Action item:
The expected output is every entry below, exact in every character.

Material provided:
==*==

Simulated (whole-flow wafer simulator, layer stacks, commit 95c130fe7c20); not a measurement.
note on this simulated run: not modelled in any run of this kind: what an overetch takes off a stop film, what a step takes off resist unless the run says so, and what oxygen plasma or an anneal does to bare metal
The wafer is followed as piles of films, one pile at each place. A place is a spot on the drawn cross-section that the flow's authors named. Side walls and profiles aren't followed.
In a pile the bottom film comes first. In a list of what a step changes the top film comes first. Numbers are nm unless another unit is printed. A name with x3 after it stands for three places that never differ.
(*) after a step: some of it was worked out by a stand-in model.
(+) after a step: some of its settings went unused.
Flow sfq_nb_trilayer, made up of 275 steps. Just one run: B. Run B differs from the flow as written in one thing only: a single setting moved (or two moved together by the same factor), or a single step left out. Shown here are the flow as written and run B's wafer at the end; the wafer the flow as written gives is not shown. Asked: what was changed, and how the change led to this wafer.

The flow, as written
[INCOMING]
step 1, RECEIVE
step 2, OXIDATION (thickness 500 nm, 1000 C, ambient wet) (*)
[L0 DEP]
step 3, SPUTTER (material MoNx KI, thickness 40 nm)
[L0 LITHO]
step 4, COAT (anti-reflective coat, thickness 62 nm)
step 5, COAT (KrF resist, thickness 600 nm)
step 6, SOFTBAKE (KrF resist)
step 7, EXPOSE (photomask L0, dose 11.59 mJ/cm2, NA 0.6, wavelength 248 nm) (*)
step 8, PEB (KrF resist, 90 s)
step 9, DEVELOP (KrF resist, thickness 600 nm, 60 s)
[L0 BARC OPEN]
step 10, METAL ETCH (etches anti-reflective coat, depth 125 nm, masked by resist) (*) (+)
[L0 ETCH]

==*==

Task solution:
Simulated (whole-flow wafer simulator, layer stacks, commit 95c130fe7c20); not a measurement.
note on this simulated run: not modelled in any run of this kind: what an overetch takes off a stop film, what a step takes off resist unless the run says so, and what oxygen plasma or an anneal does to bare metal
The wafer is followed as piles of films, one pile at each place. A place is a spot on the drawn cross-section that the flow's authors named. Side walls and profiles aren't followed.
In a pile the bottom film comes first. In a list of what a step changes the top film comes first. Numbers are nm unless another unit is printed. A name with x3 after it stands for three places that never differ.
(*) after a step: some of it was worked out by a stand-in model.
(+) after a step: some of its settings went unused.
Flow sfq_nb_trilayer, made up of 275 steps. Just one run: B. Run B differs from the flow as written in one thing only: a single setting moved (or two moved together by the same factor), or a single step left out. Shown here are the flow as written and run B's wafer at the end; the wafer the flow as written gives is not shown. Asked: what was changed, and how the change led to this wafer.

The flow, as written
[INCOMING]
step 1, RECEIVE
step 2, OXIDATION (thickness 500 nm, 1000 C, ambient wet) (*)
[L0 DEP]
step 3, SPUTTER (material MoNx KI, thickness 40 nm)
[L0 LITHO]
step 4, COAT (anti-reflective coat, thickness 62 nm)
step 5, COAT (KrF resist, thickness 600 nm)
step 6, SOFTBAKE (KrF resist)
step 7, EXPOSE (photomask L0, dose 11.59 mJ/cm2, NA 0.6, wavelength 248 nm) (*)
step 8, PEB (KrF resist, 90 s)
step 9, DEVELOP (KrF resist, thickness 600 nm, 60 s)
[L0 BARC OPEN]
step 10, METAL ETCH (etches anti-reflective coat, depth 125 nm, masked by resist) (*) (+)
[L0 ETCH]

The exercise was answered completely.